» **Assignment**: Go through the records line by line from the top and repeat each one exactly, ending with the line that contains "thickness of the incoming film, nm: 780.0".

■ ■ ■ ■ ■

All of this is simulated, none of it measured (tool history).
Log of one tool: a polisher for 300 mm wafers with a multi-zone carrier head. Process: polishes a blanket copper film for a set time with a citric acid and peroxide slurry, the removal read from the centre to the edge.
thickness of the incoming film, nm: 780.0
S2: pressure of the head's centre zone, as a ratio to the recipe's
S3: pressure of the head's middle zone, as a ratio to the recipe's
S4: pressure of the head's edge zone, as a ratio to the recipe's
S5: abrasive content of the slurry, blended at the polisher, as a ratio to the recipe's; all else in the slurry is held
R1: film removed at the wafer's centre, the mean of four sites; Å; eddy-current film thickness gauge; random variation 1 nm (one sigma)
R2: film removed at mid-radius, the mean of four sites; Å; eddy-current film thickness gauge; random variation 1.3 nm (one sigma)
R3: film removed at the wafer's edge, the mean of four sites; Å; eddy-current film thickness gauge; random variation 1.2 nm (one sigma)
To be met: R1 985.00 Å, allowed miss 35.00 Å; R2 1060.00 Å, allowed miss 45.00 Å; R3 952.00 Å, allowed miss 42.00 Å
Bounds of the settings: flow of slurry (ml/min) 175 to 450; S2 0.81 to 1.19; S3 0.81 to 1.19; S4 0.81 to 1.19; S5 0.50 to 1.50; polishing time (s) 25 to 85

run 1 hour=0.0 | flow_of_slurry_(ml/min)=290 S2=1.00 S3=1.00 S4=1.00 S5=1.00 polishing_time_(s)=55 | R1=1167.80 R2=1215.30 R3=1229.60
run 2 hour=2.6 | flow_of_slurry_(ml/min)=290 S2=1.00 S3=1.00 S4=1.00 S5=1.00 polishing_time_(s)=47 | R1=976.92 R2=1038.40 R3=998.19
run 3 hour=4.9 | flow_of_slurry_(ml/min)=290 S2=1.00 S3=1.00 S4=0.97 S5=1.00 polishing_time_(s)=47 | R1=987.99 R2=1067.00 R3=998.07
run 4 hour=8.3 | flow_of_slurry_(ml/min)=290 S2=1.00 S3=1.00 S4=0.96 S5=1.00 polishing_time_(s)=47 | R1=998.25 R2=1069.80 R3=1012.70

■ ■ ■ ■ ■

» **Response box**:
All of this is simulated, none of it measured (tool history).
Log of one tool: a polisher for 300 mm wafers with a multi-zone carrier head. Process: polishes a blanket copper film for a set time with a citric acid and peroxide slurry, the removal read from the centre to the edge.
thickness of the incoming film, nm: 780.0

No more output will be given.